Required action: An identical copy of the listing below is all the answer should contain.

Dataset:
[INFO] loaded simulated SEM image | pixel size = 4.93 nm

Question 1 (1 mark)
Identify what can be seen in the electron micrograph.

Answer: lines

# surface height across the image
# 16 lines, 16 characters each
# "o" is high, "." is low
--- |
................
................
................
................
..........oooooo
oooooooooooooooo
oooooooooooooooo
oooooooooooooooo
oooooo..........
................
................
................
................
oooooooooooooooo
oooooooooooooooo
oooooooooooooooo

Response box:
[INFO] loaded simulated SEM image | pixel size = 4.93 nm

Question 1 (1 mark)
Identify what can be seen in the electron micrograph.

Answer: lines

# surface height across the image
# 16 lines, 16 characters each
# "o" is high, "." is low
--- |
................
................
................
................
..........oooooo
oooooooooooooooo
oooooooooooooooo
oooooooooooooooo
oooooo..........
................
................
................
................
oooooooooooooooo
oooooooooooooooo
oooooooooooooooo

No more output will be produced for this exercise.